→ WORK ITEM
Return all of the material that follows, keeping each line exactly as it is.

BEGIN SUPPLIED RECORDS

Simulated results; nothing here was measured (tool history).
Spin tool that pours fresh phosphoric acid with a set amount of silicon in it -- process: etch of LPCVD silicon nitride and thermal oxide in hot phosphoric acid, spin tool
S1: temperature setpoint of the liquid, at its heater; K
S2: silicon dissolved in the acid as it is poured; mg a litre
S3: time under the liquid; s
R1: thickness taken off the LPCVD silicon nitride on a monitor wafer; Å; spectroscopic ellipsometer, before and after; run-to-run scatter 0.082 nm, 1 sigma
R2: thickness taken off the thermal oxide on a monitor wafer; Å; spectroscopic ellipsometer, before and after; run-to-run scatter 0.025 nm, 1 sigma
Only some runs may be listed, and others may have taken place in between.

END SUPPLIED RECORDS

→ WRITTEN SOLUTION
Simulated results; nothing here was measured (tool history).
Spin tool that pours fresh phosphoric acid with a set amount of silicon in it -- process: etch of LPCVD silicon nitride and thermal oxide in hot phosphoric acid, spin tool
S1: temperature setpoint of the liquid, at its heater; K
S2: silicon dissolved in the acid as it is poured; mg a litre
S3: time under the liquid; s
R1: thickness taken off the LPCVD silicon nitride on a monitor wafer; Å; spectroscopic ellipsometer, before and after; run-to-run scatter 0.082 nm, 1 sigma
R2: thickness taken off the thermal oxide on a monitor wafer; Å; spectroscopic ellipsometer, before and after; run-to-run scatter 0.025 nm, 1 sigma
Only some runs may be listed, and others may have taken place in between.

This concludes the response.